**ASSIGNED TASK**
With both ends included, transcribe exactly the records below from their first line to the line that contains "step 2, OXIDATION".

**DATA FOR REVIEW**
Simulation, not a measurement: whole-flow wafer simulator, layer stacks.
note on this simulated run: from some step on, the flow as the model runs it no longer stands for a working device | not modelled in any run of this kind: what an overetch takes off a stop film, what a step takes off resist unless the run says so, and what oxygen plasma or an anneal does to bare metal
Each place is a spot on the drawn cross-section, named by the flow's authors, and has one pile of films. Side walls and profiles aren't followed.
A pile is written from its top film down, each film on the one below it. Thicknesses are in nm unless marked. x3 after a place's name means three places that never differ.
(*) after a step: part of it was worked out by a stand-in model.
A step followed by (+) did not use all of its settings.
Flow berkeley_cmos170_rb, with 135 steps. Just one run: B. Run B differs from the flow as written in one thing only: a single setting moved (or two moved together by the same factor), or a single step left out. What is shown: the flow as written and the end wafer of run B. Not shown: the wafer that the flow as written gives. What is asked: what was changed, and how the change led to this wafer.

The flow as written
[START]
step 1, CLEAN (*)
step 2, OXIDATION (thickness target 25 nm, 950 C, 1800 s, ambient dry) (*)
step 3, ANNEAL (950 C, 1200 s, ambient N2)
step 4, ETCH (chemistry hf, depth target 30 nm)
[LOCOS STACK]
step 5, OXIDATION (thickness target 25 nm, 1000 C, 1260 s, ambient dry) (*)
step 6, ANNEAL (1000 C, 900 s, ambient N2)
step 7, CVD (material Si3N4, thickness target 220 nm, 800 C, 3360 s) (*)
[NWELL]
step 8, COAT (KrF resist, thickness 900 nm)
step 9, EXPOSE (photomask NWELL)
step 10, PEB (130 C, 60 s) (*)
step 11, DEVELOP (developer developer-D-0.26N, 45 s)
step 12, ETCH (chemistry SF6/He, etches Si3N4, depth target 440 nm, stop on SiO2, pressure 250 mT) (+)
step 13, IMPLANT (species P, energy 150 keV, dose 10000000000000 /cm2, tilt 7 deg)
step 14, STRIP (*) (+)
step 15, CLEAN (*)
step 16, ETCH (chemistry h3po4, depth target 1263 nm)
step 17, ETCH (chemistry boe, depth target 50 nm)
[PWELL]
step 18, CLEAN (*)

**WRITTEN RESPONSE**
Simulation, not a measurement: whole-flow wafer simulator, layer stacks.
note on this simulated run: from some step on, the flow as the model runs it no longer stands for a working device | not modelled in any run of this kind: what an overetch takes off a stop film, what a step takes off resist unless the run says so, and what oxygen plasma or an anneal does to bare metal
Each place is a spot on the drawn cross-section, named by the flow's authors, and has one pile of films. Side walls and profiles aren't followed.
A pile is written from its top film down, each film on the one below it. Thicknesses are in nm unless marked. x3 after a place's name means three places that never differ.
(*) after a step: part of it was worked out by a stand-in model.
A step followed by (+) did not use all of its settings.
Flow berkeley_cmos170_rb, with 135 steps. Just one run: B. Run B differs from the flow as written in one thing only: a single setting moved (or two moved together by the same factor), or a single step left out. What is shown: the flow as written and the end wafer of run B. Not shown: the wafer that the flow as written gives. What is asked: what was changed, and how the change led to this wafer.

The flow as written
[START]
step 1, CLEAN (*)
step 2, OXIDATION (thickness target 25 nm, 950 C, 1800 s, ambient dry) (*)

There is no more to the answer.